▶ **Record extracts**:
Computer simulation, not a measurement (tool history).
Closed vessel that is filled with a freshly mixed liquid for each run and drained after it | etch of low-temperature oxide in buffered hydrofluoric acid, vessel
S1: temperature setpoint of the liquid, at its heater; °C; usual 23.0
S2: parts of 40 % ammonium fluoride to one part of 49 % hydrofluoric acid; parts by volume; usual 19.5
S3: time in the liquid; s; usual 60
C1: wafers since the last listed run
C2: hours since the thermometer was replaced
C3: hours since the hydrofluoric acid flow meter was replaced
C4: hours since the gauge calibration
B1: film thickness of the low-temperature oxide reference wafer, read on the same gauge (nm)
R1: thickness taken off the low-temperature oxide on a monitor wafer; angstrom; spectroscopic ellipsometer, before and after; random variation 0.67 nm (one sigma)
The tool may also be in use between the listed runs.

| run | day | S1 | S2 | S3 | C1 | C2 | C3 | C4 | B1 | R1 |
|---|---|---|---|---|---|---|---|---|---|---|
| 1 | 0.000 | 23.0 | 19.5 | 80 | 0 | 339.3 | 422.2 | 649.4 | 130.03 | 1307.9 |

▶ **Brief**:
Give back every line of the data exactly.

▶ **Task solution**:
Computer simulation, not a measurement (tool history).
Closed vessel that is filled with a freshly mixed liquid for each run and drained after it | etch of low-temperature oxide in buffered hydrofluoric acid, vessel
S1: temperature setpoint of the liquid, at its heater; °C; usual 23.0
S2: parts of 40 % ammonium fluoride to one part of 49 % hydrofluoric acid; parts by volume; usual 19.5
S3: time in the liquid; s; usual 60
C1: wafers since the last listed run
C2: hours since the thermometer was replaced
C3: hours since the hydrofluoric acid flow meter was replaced
C4: hours since the gauge calibration
B1: film thickness of the low-temperature oxide reference wafer, read on the same gauge (nm)
R1: thickness taken off the low-temperature oxide on a monitor wafer; angstrom; spectroscopic ellipsometer, before and after; random variation 0.67 nm (one sigma)
The tool may also be in use between the listed runs.

| run | day | S1 | S2 | S3 | C1 | C2 | C3 | C4 | B1 | R1 |
|---|---|---|---|---|---|---|---|---|---|---|
| 1 | 0.000 | 23.0 | 19.5 | 80 | 0 | 339.3 | 422.2 | 649.4 | 130.03 | 1307.9 |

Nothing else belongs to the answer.